* **Data**:
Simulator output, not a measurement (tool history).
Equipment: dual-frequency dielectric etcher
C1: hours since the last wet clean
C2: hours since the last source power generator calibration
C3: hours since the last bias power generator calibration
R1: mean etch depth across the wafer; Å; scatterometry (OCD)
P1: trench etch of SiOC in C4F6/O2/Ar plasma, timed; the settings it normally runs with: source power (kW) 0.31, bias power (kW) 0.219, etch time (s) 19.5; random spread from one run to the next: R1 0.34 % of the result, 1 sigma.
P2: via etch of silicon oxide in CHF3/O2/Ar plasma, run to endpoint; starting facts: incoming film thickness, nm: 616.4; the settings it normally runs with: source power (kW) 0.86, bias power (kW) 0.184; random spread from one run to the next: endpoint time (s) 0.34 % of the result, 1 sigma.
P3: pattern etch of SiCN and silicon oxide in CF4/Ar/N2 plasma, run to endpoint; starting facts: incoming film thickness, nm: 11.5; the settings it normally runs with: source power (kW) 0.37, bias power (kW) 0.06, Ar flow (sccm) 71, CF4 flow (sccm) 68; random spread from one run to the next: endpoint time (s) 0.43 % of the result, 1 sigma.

* **Task item**: Of the entries above, repeat exactly the lines between the line with "P1: trench etch" and the line with "P2: via etch", inclusive, and no others.

* **Exercise result**:
P1: trench etch of SiOC in C4F6/O2/Ar plasma, timed; the settings it normally runs with: source power (kW) 0.31, bias power (kW) 0.219, etch time (s) 19.5; random spread from one run to the next: R1 0.34 % of the result, 1 sigma.
P2: via etch of silicon oxide in CHF3/O2/Ar plasma, run to endpoint; starting facts: incoming film thickness, nm: 616.4; the settings it normally runs with: source power (kW) 0.86, bias power (kW) 0.184; random spread from one run to the next: endpoint time (s) 0.34 % of the result, 1 sigma.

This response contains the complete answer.